**Task item**
Set down exactly the lines in the records below that run from the line with "Run 2, day 0.117: S1" to the line with "At day 1.592: pyrometer calibrated.", inclusive, and nothing more.

**Entries provided**
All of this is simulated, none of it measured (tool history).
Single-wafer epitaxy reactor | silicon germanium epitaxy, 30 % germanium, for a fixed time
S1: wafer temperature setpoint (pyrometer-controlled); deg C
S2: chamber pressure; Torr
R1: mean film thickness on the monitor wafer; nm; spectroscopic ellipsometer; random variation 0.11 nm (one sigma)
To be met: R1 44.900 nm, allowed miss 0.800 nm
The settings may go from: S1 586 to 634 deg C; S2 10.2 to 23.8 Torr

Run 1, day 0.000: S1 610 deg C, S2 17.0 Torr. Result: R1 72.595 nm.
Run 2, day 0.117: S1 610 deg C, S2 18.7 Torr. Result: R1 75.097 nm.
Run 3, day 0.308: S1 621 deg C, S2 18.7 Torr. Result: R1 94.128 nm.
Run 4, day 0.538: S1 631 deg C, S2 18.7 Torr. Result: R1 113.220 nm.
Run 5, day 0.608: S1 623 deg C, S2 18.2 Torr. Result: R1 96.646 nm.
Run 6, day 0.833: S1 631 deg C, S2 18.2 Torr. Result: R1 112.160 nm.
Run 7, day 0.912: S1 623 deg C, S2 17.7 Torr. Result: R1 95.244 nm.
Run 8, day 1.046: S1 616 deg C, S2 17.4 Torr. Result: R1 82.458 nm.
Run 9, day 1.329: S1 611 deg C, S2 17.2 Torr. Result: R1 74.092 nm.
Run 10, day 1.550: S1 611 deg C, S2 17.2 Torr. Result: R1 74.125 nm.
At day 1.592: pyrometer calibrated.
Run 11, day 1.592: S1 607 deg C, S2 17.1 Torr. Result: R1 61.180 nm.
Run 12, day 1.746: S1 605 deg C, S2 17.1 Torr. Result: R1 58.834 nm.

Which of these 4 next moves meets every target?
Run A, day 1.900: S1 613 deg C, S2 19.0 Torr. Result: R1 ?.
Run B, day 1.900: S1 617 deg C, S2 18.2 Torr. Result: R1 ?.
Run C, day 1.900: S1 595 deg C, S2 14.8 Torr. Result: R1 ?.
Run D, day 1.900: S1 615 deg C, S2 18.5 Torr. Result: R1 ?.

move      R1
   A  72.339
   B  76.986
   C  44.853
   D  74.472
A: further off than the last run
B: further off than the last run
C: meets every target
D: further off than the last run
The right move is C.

**Answer box**
Run 2, day 0.117: S1 610 deg C, S2 18.7 Torr. Result: R1 75.097 nm.
Run 3, day 0.308: S1 621 deg C, S2 18.7 Torr. Result: R1 94.128 nm.
Run 4, day 0.538: S1 631 deg C, S2 18.7 Torr. Result: R1 113.220 nm.
Run 5, day 0.608: S1 623 deg C, S2 18.2 Torr. Result: R1 96.646 nm.
Run 6, day 0.833: S1 631 deg C, S2 18.2 Torr. Result: R1 112.160 nm.
Run 7, day 0.912: S1 623 deg C, S2 17.7 Torr. Result: R1 95.244 nm.
Run 8, day 1.046: S1 616 deg C, S2 17.4 Torr. Result: R1 82.458 nm.
Run 9, day 1.329: S1 611 deg C, S2 17.2 Torr. Result: R1 74.092 nm.
Run 10, day 1.550: S1 611 deg C, S2 17.2 Torr. Result: R1 74.125 nm.
At day 1.592: pyrometer calibrated.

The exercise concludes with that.